REQUIREMENT
Go through the listing below and output exactly the line with "run 2 day=1.767", the line with "-- day=6.517 gauge calibrated", and each line between; omit the rest.

*** EXERCISE DATA ***

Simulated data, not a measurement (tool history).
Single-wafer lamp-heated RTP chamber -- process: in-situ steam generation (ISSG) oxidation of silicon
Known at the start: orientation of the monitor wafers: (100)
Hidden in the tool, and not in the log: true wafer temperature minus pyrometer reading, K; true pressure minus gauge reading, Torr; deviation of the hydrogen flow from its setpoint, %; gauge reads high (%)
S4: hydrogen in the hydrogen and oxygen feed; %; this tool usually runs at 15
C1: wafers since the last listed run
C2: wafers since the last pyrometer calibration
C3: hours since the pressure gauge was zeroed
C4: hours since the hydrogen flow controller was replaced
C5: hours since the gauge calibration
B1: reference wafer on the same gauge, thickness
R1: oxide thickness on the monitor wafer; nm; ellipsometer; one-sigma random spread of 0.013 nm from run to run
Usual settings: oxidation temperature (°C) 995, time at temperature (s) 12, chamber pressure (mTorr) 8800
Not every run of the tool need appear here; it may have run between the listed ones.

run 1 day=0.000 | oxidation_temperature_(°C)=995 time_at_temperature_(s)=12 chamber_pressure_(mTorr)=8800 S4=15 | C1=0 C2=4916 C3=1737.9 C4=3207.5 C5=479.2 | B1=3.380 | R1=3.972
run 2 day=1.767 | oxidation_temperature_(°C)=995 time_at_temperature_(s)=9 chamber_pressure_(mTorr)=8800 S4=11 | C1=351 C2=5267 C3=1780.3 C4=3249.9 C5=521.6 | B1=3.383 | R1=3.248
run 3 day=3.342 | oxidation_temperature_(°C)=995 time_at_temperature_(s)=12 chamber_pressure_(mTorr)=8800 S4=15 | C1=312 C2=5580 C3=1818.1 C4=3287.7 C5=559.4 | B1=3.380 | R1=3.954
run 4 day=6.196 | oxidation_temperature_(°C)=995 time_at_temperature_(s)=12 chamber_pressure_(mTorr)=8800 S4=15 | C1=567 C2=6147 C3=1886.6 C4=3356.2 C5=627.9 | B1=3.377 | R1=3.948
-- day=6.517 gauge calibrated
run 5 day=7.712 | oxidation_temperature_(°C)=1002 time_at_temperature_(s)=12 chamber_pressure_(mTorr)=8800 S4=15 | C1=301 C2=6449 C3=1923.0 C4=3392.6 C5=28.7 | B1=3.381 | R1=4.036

***

EXERCISE ANSWER
run 2 day=1.767 | oxidation_temperature_(°C)=995 time_at_temperature_(s)=9 chamber_pressure_(mTorr)=8800 S4=11 | C1=351 C2=5267 C3=1780.3 C4=3249.9 C5=521.6 | B1=3.383 | R1=3.248
run 3 day=3.342 | oxidation_temperature_(°C)=995 time_at_temperature_(s)=12 chamber_pressure_(mTorr)=8800 S4=15 | C1=312 C2=5580 C3=1818.1 C4=3287.7 C5=559.4 | B1=3.380 | R1=3.954
run 4 day=6.196 | oxidation_temperature_(°C)=995 time_at_temperature_(s)=12 chamber_pressure_(mTorr)=8800 S4=15 | C1=567 C2=6147 C3=1886.6 C4=3356.2 C5=627.9 | B1=3.377 | R1=3.948
-- day=6.517 gauge calibrated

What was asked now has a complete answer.